ASSIGNMENT: Repeat verbatim, and only, the lines of the data below, beginning at the line that contains "One fault seen" and stopping after the line that contains "L368 | day 10 15:00".

=-=-=

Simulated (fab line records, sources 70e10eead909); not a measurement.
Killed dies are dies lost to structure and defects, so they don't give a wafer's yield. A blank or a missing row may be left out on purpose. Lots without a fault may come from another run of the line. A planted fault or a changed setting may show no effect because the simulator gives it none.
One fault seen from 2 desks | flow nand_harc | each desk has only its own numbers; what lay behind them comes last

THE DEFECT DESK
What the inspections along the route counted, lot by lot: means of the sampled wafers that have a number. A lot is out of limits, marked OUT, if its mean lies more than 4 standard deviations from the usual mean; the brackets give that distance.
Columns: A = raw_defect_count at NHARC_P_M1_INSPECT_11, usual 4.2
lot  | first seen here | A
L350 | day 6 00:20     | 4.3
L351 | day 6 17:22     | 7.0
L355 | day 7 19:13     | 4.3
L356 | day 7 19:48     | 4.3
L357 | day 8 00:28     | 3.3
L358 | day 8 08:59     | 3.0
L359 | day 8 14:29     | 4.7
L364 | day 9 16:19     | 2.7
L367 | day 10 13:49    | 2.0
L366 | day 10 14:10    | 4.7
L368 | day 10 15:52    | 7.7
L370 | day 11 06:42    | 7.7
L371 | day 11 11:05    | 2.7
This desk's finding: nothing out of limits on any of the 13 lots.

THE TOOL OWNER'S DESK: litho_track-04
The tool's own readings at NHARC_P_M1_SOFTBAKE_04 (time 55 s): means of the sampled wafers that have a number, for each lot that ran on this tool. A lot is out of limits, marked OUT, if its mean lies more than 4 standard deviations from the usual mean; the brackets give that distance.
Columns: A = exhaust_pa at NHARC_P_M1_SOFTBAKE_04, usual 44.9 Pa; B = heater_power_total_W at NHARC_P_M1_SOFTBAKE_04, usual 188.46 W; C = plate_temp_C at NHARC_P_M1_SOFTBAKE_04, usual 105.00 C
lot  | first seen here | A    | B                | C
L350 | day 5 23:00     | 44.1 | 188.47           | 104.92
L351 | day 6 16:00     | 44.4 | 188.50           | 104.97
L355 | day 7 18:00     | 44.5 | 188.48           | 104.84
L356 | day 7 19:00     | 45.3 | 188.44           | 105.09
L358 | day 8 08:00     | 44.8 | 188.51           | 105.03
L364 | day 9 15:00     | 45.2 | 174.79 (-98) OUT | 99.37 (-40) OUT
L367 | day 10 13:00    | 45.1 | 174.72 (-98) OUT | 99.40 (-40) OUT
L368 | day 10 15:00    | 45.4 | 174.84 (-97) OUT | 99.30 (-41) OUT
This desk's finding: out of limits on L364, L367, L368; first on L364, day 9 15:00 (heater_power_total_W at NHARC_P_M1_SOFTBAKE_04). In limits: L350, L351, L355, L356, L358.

=-=-=

SOLUTION:
One fault seen from 2 desks | flow nand_harc | each desk has only its own numbers; what lay behind them comes last

THE DEFECT DESK
What the inspections along the route counted, lot by lot: means of the sampled wafers that have a number. A lot is out of limits, marked OUT, if its mean lies more than 4 standard deviations from the usual mean; the brackets give that distance.
Columns: A = raw_defect_count at NHARC_P_M1_INSPECT_11, usual 4.2
lot  | first seen here | A
L350 | day 6 00:20     | 4.3
L351 | day 6 17:22     | 7.0
L355 | day 7 19:13     | 4.3
L356 | day 7 19:48     | 4.3
L357 | day 8 00:28     | 3.3
L358 | day 8 08:59     | 3.0
L359 | day 8 14:29     | 4.7
L364 | day 9 16:19     | 2.7
L367 | day 10 13:49    | 2.0
L366 | day 10 14:10    | 4.7
L368 | day 10 15:52    | 7.7
L370 | day 11 06:42    | 7.7
L371 | day 11 11:05    | 2.7
This desk's finding: nothing out of limits on any of the 13 lots.

THE TOOL OWNER'S DESK: litho_track-04
The tool's own readings at NHARC_P_M1_SOFTBAKE_04 (time 55 s): means of the sampled wafers that have a number, for each lot that ran on this tool. A lot is out of limits, marked OUT, if its mean lies more than 4 standard deviations from the usual mean; the brackets give that distance.
Columns: A = exhaust_pa at NHARC_P_M1_SOFTBAKE_04, usual 44.9 Pa; B = heater_power_total_W at NHARC_P_M1_SOFTBAKE_04, usual 188.46 W; C = plate_temp_C at NHARC_P_M1_SOFTBAKE_04, usual 105.00 C
lot  | first seen here | A    | B                | C
L350 | day 5 23:00     | 44.1 | 188.47           | 104.92
L351 | day 6 16:00     | 44.4 | 188.50           | 104.97
L355 | day 7 18:00     | 44.5 | 188.48           | 104.84
L356 | day 7 19:00     | 45.3 | 188.44           | 105.09
L358 | day 8 08:00     | 44.8 | 188.51           | 105.03
L364 | day 9 15:00     | 45.2 | 174.79 (-98) OUT | 99.37 (-40) OUT
L367 | day 10 13:00    | 45.1 | 174.72 (-98) OUT | 99.40 (-40) OUT
L368 | day 10 15:00    | 45.4 | 174.84 (-97) OUT | 99.30 (-41) OUT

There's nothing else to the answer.